Work task.
Reproduce the entries. Each one must match the original exactly.

Records provided.
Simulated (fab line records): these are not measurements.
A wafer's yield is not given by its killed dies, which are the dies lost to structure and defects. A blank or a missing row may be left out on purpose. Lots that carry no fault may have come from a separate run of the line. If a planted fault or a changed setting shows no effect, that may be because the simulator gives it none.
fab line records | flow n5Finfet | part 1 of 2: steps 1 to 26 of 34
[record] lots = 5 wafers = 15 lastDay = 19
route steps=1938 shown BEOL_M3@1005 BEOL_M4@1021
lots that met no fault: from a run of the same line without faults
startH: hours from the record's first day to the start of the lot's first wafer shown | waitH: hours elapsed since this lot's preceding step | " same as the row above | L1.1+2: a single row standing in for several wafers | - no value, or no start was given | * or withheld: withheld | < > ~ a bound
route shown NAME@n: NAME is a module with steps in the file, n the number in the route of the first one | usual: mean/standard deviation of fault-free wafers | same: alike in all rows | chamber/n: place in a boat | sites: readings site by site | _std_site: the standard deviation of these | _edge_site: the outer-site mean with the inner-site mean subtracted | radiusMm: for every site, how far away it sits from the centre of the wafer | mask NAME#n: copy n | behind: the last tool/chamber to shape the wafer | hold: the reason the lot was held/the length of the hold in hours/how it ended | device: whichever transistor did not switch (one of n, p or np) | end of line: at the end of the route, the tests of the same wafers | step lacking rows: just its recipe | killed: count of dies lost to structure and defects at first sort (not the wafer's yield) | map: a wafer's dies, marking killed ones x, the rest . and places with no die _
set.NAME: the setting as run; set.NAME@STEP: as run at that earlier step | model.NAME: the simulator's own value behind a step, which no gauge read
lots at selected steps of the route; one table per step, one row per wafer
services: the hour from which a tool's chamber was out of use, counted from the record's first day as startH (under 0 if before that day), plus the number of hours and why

Task result.
Simulated (fab line records): these are not measurements.
A wafer's yield is not given by its killed dies, which are the dies lost to structure and defects. A blank or a missing row may be left out on purpose. Lots that carry no fault may have come from a separate run of the line. If a planted fault or a changed setting shows no effect, that may be because the simulator gives it none.
fab line records | flow n5Finfet | part 1 of 2: steps 1 to 26 of 34
[record] lots = 5 wafers = 15 lastDay = 19
route steps=1938 shown BEOL_M3@1005 BEOL_M4@1021
lots that met no fault: from a run of the same line without faults
startH: hours from the record's first day to the start of the lot's first wafer shown | waitH: hours elapsed since this lot's preceding step | " same as the row above | L1.1+2: a single row standing in for several wafers | - no value, or no start was given | * or withheld: withheld | < > ~ a bound
route shown NAME@n: NAME is a module with steps in the file, n the number in the route of the first one | usual: mean/standard deviation of fault-free wafers | same: alike in all rows | chamber/n: place in a boat | sites: readings site by site | _std_site: the standard deviation of these | _edge_site: the outer-site mean with the inner-site mean subtracted | radiusMm: for every site, how far away it sits from the centre of the wafer | mask NAME#n: copy n | behind: the last tool/chamber to shape the wafer | hold: the reason the lot was held/the length of the hold in hours/how it ended | device: whichever transistor did not switch (one of n, p or np) | end of line: at the end of the route, the tests of the same wafers | step lacking rows: just its recipe | killed: count of dies lost to structure and defects at first sort (not the wafer's yield) | map: a wafer's dies, marking killed ones x, the rest . and places with no die _
set.NAME: the setting as run; set.NAME@STEP: as run at that earlier step | model.NAME: the simulator's own value behind a step, which no gauge read
lots at selected steps of the route; one table per step, one row per wafer
services: the hour from which a tool's chamber was out of use, counted from the record's first day as startH (under 0 if before that day), plus the number of hours and why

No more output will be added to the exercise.